### Required action
Please transcribe the entries below without omitting a single character.

### Data extract
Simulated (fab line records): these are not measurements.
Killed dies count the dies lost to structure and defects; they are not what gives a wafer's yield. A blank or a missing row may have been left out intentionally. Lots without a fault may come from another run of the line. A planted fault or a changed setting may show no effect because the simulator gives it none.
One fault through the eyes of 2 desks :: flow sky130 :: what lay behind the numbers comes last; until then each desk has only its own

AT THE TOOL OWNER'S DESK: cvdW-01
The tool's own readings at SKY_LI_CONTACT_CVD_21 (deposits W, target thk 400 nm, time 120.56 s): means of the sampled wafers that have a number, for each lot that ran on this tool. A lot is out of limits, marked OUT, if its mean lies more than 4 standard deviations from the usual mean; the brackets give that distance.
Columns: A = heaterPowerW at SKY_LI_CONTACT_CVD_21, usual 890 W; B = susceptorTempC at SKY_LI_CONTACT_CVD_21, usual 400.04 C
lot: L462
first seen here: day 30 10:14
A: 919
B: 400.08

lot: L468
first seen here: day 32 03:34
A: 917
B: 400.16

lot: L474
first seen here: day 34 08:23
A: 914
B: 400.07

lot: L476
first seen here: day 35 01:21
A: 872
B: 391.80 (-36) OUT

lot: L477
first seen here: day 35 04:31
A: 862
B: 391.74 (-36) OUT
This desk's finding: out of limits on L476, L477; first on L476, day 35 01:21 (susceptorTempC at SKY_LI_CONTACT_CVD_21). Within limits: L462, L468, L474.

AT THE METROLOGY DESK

### Expected answer
Simulated (fab line records): these are not measurements.
Killed dies count the dies lost to structure and defects; they are not what gives a wafer's yield. A blank or a missing row may have been left out intentionally. Lots without a fault may come from another run of the line. A planted fault or a changed setting may show no effect because the simulator gives it none.
One fault through the eyes of 2 desks :: flow sky130 :: what lay behind the numbers comes last; until then each desk has only its own

AT THE TOOL OWNER'S DESK: cvdW-01
The tool's own readings at SKY_LI_CONTACT_CVD_21 (deposits W, target thk 400 nm, time 120.56 s): means of the sampled wafers that have a number, for each lot that ran on this tool. A lot is out of limits, marked OUT, if its mean lies more than 4 standard deviations from the usual mean; the brackets give that distance.
Columns: A = heaterPowerW at SKY_LI_CONTACT_CVD_21, usual 890 W; B = susceptorTempC at SKY_LI_CONTACT_CVD_21, usual 400.04 C
lot: L462
first seen here: day 30 10:14
A: 919
B: 400.08

lot: L468
first seen here: day 32 03:34
A: 917
B: 400.16

lot: L474
first seen here: day 34 08:23
A: 914
B: 400.07

lot: L476
first seen here: day 35 01:21
A: 872
B: 391.80 (-36) OUT

lot: L477
first seen here: day 35 04:31
A: 862
B: 391.74 (-36) OUT
This desk's finding: out of limits on L476, L477; first on L476, day 35 01:21 (susceptorTempC at SKY_LI_CONTACT_CVD_21). Within limits: L462, L468, L474.

AT THE METROLOGY DESK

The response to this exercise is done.